## Data listing
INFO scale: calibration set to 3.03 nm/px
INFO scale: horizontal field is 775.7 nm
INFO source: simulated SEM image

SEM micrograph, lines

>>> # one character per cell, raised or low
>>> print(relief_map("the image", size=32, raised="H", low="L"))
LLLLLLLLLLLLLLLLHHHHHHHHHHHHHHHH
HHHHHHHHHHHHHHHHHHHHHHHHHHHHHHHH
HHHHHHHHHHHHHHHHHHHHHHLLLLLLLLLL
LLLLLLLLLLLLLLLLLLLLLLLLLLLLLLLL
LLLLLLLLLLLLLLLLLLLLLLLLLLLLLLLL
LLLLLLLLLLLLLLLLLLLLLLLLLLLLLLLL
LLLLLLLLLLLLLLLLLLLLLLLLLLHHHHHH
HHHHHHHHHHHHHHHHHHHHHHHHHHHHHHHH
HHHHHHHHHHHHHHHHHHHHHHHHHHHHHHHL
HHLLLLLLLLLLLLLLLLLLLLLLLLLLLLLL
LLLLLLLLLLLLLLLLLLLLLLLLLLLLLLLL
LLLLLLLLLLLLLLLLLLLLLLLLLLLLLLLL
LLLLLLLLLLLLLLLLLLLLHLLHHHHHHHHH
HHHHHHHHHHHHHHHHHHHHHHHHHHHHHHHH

## Action item
All the entries above must be repeated exactly as they were given.

## Problem solution
INFO scale: calibration set to 3.03 nm/px
INFO scale: horizontal field is 775.7 nm
INFO source: simulated SEM image

SEM micrograph, lines

>>> # one character per cell, raised or low
>>> print(relief_map("the image", size=32, raised="H", low="L"))
LLLLLLLLLLLLLLLLHHHHHHHHHHHHHHHH
HHHHHHHHHHHHHHHHHHHHHHHHHHHHHHHH
HHHHHHHHHHHHHHHHHHHHHHLLLLLLLLLL
LLLLLLLLLLLLLLLLLLLLLLLLLLLLLLLL
LLLLLLLLLLLLLLLLLLLLLLLLLLLLLLLL
LLLLLLLLLLLLLLLLLLLLLLLLLLLLLLLL
LLLLLLLLLLLLLLLLLLLLLLLLLLHHHHHH
HHHHHHHHHHHHHHHHHHHHHHHHHHHHHHHH
HHHHHHHHHHHHHHHHHHHHHHHHHHHHHHHL
HHLLLLLLLLLLLLLLLLLLLLLLLLLLLLLL
LLLLLLLLLLLLLLLLLLLLLLLLLLLLLLLL
LLLLLLLLLLLLLLLLLLLLLLLLLLLLLLLL
LLLLLLLLLLLLLLLLLLLLHLLHHHHHHHHH
HHHHHHHHHHHHHHHHHHHHHHHHHHHHHHHH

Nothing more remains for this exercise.